:: EXTRACTED RECORDS
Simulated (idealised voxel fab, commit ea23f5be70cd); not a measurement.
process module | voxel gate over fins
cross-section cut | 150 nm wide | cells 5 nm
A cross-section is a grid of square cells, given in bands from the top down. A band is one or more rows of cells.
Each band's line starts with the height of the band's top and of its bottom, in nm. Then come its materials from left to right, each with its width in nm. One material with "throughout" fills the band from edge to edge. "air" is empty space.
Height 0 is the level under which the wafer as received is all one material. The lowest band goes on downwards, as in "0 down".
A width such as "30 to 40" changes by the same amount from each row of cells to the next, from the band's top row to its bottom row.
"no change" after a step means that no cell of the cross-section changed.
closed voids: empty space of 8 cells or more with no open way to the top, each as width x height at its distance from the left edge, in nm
::::

Give back the entire listing, line for line, exactly as it stands.

Simulated (idealised voxel fab, commit ea23f5be70cd); not a measurement.
process module | voxel gate over fins
cross-section cut | 150 nm wide | cells 5 nm
A cross-section is a grid of square cells, given in bands from the top down. A band is one or more rows of cells.
Each band's line starts with the height of the band's top and of its bottom, in nm. Then come its materials from left to right, each with its width in nm. One material with "throughout" fills the band from edge to edge. "air" is empty space.
Height 0 is the level under which the wafer as received is all one material. The lowest band goes on downwards, as in "0 down".
A width such as "30 to 40" changes by the same amount from each row of cells to the next, from the band's top row to its bottom row.
"no change" after a step means that no cell of the cross-section changed.
closed voids: empty space of 8 cells or more with no open way to the top, each as width x height at its distance from the left edge, in nm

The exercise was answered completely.